**WORK ORDER**
Your reply should consist solely of the lines from the start of the material below through the line containing "12 | ETCH |", reproduced exactly.

■ ■ ■ ■

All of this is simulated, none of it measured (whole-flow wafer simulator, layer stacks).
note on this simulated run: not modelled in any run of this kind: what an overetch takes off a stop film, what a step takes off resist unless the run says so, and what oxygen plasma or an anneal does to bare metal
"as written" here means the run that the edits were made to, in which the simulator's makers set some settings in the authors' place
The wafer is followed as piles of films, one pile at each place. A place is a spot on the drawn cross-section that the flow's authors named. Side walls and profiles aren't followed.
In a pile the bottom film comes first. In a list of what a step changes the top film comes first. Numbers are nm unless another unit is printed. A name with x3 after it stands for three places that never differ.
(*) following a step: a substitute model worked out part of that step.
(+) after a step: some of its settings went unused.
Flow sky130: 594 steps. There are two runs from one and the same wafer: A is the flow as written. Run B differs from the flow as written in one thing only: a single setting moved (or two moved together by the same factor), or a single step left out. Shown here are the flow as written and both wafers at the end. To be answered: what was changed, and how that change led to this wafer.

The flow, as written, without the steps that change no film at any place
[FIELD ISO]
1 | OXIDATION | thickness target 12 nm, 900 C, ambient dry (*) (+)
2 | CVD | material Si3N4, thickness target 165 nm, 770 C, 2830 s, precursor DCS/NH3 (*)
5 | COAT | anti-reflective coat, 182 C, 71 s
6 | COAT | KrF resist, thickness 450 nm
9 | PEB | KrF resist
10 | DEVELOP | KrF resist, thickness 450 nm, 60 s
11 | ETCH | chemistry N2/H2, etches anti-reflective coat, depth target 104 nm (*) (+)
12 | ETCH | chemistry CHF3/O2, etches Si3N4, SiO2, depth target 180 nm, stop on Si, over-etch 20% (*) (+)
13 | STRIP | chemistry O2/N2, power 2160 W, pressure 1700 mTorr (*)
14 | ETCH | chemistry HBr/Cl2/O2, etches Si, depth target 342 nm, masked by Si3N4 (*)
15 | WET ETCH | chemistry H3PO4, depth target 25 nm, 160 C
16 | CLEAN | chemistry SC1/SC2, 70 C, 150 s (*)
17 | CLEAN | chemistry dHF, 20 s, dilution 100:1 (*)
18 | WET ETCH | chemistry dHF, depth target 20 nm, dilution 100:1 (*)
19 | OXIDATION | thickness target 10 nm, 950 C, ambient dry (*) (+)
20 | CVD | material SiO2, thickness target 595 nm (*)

■ ■ ■ ■

**RESPONSE AREA**
All of this is simulated, none of it measured (whole-flow wafer simulator, layer stacks).
note on this simulated run: not modelled in any run of this kind: what an overetch takes off a stop film, what a step takes off resist unless the run says so, and what oxygen plasma or an anneal does to bare metal
"as written" here means the run that the edits were made to, in which the simulator's makers set some settings in the authors' place
The wafer is followed as piles of films, one pile at each place. A place is a spot on the drawn cross-section that the flow's authors named. Side walls and profiles aren't followed.
In a pile the bottom film comes first. In a list of what a step changes the top film comes first. Numbers are nm unless another unit is printed. A name with x3 after it stands for three places that never differ.
(*) following a step: a substitute model worked out part of that step.
(+) after a step: some of its settings went unused.
Flow sky130: 594 steps. There are two runs from one and the same wafer: A is the flow as written. Run B differs from the flow as written in one thing only: a single setting moved (or two moved together by the same factor), or a single step left out. Shown here are the flow as written and both wafers at the end. To be answered: what was changed, and how that change led to this wafer.

The flow, as written, without the steps that change no film at any place
[FIELD ISO]
1 | OXIDATION | thickness target 12 nm, 900 C, ambient dry (*) (+)
2 | CVD | material Si3N4, thickness target 165 nm, 770 C, 2830 s, precursor DCS/NH3 (*)
5 | COAT | anti-reflective coat, 182 C, 71 s
6 | COAT | KrF resist, thickness 450 nm
9 | PEB | KrF resist
10 | DEVELOP | KrF resist, thickness 450 nm, 60 s
11 | ETCH | chemistry N2/H2, etches anti-reflective coat, depth target 104 nm (*) (+)
12 | ETCH | chemistry CHF3/O2, etches Si3N4, SiO2, depth target 180 nm, stop on Si, over-etch 20% (*) (+)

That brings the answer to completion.